§ **Work request**
Repeat only the lines running from the beginning of the material through the line that contains "A cross-section is".

######

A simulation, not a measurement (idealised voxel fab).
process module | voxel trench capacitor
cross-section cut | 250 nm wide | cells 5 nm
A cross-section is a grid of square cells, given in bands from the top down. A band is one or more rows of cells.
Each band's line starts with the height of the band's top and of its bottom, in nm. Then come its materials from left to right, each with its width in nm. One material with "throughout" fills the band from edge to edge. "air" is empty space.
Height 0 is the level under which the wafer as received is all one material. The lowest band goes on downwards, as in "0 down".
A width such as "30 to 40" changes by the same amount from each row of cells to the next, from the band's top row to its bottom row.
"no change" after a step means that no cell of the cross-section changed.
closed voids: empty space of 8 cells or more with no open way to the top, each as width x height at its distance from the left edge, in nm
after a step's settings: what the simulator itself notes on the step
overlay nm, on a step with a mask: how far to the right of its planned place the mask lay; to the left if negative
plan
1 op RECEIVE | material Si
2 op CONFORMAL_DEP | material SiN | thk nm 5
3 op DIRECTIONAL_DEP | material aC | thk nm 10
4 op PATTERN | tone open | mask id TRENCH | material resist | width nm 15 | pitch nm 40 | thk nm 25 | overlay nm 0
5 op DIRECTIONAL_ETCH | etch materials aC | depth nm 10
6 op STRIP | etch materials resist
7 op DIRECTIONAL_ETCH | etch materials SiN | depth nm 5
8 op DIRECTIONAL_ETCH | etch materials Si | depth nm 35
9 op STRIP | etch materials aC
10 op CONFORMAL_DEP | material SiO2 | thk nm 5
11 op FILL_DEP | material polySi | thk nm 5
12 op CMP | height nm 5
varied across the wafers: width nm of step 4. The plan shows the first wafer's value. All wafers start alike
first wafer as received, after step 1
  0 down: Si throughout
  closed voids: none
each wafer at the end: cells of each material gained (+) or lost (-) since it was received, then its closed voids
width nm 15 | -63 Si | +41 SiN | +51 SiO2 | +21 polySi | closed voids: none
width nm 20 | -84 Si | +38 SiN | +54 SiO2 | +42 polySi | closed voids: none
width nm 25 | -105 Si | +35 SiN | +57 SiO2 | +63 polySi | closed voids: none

######

§ **Task output**
A simulation, not a measurement (idealised voxel fab).
process module | voxel trench capacitor
cross-section cut | 250 nm wide | cells 5 nm
A cross-section is a grid of square cells, given in bands from the top down. A band is one or more rows of cells.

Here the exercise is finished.